Material provided:
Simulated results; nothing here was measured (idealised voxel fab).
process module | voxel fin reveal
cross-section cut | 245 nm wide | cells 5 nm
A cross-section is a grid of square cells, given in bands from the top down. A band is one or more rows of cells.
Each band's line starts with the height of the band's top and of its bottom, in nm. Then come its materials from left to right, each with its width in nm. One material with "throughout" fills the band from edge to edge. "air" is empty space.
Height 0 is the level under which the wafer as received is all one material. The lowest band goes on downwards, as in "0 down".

Required action:
The entries above must be copied verbatim. Leave none out.

Written answer:
Simulated results; nothing here was measured (idealised voxel fab).
process module | voxel fin reveal
cross-section cut | 245 nm wide | cells 5 nm
A cross-section is a grid of square cells, given in bands from the top down. A band is one or more rows of cells.
Each band's line starts with the height of the band's top and of its bottom, in nm. Then come its materials from left to right, each with its width in nm. One material with "throughout" fills the band from edge to edge. "air" is empty space.
Height 0 is the level under which the wafer as received is all one material. The lowest band goes on downwards, as in "0 down".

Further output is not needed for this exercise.